Recorded information:
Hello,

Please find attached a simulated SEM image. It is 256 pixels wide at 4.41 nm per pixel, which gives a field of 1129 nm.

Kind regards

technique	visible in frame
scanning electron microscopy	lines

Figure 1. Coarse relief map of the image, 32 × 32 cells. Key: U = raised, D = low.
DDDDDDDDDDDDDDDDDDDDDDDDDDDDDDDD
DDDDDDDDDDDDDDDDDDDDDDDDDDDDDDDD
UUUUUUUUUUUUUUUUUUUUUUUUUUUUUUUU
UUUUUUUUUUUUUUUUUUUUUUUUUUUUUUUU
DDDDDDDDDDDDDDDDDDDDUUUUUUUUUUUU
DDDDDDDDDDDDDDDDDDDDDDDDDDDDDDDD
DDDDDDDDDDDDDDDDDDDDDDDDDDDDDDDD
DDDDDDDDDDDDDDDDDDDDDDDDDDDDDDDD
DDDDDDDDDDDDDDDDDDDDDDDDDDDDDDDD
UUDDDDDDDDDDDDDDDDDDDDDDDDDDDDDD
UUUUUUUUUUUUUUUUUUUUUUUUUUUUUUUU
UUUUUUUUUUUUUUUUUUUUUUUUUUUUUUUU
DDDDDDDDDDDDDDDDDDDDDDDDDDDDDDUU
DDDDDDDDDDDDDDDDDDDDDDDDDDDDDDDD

Work request:
Here the job is to transcribe the lines from the first line of the data through the line containing "DDDDDDDDDDDDDDDDDDDDDDDDDDDDDDUU", inclusive, exactly and with nothing else.

Solution:
Hello,

Please find attached a simulated SEM image. It is 256 pixels wide at 4.41 nm per pixel, which gives a field of 1129 nm.

Kind regards

technique	visible in frame
scanning electron microscopy	lines

Figure 1. Coarse relief map of the image, 32 × 32 cells. Key: U = raised, D = low.
DDDDDDDDDDDDDDDDDDDDDDDDDDDDDDDD
DDDDDDDDDDDDDDDDDDDDDDDDDDDDDDDD
UUUUUUUUUUUUUUUUUUUUUUUUUUUUUUUU
UUUUUUUUUUUUUUUUUUUUUUUUUUUUUUUU
DDDDDDDDDDDDDDDDDDDDUUUUUUUUUUUU
DDDDDDDDDDDDDDDDDDDDDDDDDDDDDDDD
DDDDDDDDDDDDDDDDDDDDDDDDDDDDDDDD
DDDDDDDDDDDDDDDDDDDDDDDDDDDDDDDD
DDDDDDDDDDDDDDDDDDDDDDDDDDDDDDDD
UUDDDDDDDDDDDDDDDDDDDDDDDDDDDDDD
UUUUUUUUUUUUUUUUUUUUUUUUUUUUUUUU
UUUUUUUUUUUUUUUUUUUUUUUUUUUUUUUU
DDDDDDDDDDDDDDDDDDDDDDDDDDDDDDUU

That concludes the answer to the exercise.